Assignment: The lines from the start of the records through the one containing "Killed dies count" are to be transcribed exactly, and nothing else.

Records provided:
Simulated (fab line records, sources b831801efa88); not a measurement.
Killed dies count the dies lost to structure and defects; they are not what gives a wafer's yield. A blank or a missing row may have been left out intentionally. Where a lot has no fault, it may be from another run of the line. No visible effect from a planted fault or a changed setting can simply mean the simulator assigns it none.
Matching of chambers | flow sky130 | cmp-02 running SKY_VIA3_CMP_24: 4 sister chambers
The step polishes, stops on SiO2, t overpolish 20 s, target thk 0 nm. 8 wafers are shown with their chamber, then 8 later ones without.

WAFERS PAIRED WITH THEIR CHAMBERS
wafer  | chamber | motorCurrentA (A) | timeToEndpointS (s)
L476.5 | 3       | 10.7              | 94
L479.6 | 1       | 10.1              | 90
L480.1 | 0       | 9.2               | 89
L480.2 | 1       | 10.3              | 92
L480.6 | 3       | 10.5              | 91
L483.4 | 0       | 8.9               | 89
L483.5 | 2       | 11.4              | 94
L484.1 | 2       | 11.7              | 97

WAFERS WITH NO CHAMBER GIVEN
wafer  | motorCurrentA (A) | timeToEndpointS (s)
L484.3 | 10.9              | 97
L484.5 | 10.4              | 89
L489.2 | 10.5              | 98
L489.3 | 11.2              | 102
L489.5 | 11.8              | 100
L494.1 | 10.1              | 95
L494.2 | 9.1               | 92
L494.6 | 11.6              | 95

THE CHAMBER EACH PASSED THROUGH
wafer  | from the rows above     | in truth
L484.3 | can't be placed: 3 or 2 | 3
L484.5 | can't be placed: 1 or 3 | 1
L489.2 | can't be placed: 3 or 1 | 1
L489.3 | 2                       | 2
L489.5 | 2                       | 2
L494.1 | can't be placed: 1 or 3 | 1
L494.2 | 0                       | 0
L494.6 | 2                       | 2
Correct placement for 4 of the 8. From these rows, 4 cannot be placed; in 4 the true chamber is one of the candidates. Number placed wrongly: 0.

Exercise solution:
Simulated (fab line records, sources b831801efa88); not a measurement.
Killed dies count the dies lost to structure and defects; they are not what gives a wafer's yield. A blank or a missing row may have been left out intentionally. Where a lot has no fault, it may be from another run of the line. No visible effect from a planted fault or a changed setting can simply mean the simulator assigns it none.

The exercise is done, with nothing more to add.